--------------------------------------------------

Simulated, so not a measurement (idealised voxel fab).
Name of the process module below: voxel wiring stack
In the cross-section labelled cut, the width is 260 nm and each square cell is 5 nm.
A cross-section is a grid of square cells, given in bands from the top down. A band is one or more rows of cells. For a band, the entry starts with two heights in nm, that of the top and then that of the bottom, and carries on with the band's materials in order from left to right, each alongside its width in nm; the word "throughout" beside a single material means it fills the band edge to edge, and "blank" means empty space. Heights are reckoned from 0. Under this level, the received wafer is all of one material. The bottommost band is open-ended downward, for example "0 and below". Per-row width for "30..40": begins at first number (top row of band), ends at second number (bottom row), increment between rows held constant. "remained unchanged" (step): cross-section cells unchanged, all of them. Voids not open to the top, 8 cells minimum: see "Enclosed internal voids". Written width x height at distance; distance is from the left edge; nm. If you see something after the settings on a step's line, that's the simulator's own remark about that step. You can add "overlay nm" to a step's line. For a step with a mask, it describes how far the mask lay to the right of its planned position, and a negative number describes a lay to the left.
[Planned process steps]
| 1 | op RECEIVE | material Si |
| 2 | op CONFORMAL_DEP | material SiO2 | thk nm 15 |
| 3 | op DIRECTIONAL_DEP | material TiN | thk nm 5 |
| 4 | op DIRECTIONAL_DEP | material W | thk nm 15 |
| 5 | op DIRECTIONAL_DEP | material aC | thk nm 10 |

--------------------------------------------------

▶ WORK ITEM
Repeat the data exactly. Leave nothing out.

▶ TASK RESULT
Simulated, so not a measurement (idealised voxel fab).
Name of the process module below: voxel wiring stack
In the cross-section labelled cut, the width is 260 nm and each square cell is 5 nm.
A cross-section is a grid of square cells, given in bands from the top down. A band is one or more rows of cells. For a band, the entry starts with two heights in nm, that of the top and then that of the bottom, and carries on with the band's materials in order from left to right, each alongside its width in nm; the word "throughout" beside a single material means it fills the band edge to edge, and "blank" means empty space. Heights are reckoned from 0. Under this level, the received wafer is all of one material. The bottommost band is open-ended downward, for example "0 and below". Per-row width for "30..40": begins at first number (top row of band), ends at second number (bottom row), increment between rows held constant. "remained unchanged" (step): cross-section cells unchanged, all of them. Voids not open to the top, 8 cells minimum: see "Enclosed internal voids". Written width x height at distance; distance is from the left edge; nm. If you see something after the settings on a step's line, that's the simulator's own remark about that step. You can add "overlay nm" to a step's line. For a step with a mask, it describes how far the mask lay to the right of its planned position, and a negative number describes a lay to the left.
[Planned process steps]
| 1 | op RECEIVE | material Si |
| 2 | op CONFORMAL_DEP | material SiO2 | thk nm 15 |
| 3 | op DIRECTIONAL_DEP | material TiN | thk nm 5 |
| 4 | op DIRECTIONAL_DEP | material W | thk nm 15 |
| 5 | op DIRECTIONAL_DEP | material aC | thk nm 10 |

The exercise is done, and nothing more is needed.